> **Assigned task**:
When you reach the line containing "2 CVD: material" in the data below, begin returning lines exactly as written, and stop once the line containing "9 DEVELOP: thickness 700 nm, 60 s" has been returned.

> **Entries supplied**:
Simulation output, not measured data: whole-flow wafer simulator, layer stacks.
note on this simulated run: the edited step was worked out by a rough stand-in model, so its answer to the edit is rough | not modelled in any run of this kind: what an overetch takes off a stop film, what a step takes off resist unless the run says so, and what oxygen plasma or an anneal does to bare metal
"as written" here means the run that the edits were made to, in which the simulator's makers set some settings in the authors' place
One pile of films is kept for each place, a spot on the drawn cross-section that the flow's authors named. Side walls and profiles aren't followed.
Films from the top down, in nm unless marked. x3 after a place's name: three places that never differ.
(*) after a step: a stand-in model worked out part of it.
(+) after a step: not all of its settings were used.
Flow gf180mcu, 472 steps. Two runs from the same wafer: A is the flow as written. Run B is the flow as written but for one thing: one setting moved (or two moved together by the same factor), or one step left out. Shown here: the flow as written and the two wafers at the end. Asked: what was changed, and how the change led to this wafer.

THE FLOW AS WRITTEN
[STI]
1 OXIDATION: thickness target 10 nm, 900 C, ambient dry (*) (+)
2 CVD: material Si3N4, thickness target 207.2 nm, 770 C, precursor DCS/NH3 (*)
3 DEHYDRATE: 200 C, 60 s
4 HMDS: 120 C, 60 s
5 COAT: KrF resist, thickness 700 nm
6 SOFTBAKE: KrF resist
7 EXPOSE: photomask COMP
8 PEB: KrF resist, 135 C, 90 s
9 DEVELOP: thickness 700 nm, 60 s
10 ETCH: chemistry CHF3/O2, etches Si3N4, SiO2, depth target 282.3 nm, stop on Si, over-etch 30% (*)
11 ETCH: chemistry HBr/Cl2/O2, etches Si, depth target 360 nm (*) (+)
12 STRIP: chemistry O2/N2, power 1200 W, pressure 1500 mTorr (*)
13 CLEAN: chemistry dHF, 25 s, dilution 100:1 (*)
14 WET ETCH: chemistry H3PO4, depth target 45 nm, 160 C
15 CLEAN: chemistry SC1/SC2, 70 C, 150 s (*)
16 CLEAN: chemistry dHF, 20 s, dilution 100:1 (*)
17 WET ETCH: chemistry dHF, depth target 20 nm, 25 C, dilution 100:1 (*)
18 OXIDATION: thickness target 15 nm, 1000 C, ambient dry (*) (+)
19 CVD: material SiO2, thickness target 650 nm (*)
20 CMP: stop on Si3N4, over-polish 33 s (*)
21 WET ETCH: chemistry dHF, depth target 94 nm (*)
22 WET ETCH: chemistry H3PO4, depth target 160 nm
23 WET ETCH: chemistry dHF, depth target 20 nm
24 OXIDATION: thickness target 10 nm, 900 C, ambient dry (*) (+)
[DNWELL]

> **Written reply**:
2 CVD: material Si3N4, thickness target 207.2 nm, 770 C, precursor DCS/NH3 (*)
3 DEHYDRATE: 200 C, 60 s
4 HMDS: 120 C, 60 s
5 COAT: KrF resist, thickness 700 nm
6 SOFTBAKE: KrF resist
7 EXPOSE: photomask COMP
8 PEB: KrF resist, 135 C, 90 s
9 DEVELOP: thickness 700 nm, 60 s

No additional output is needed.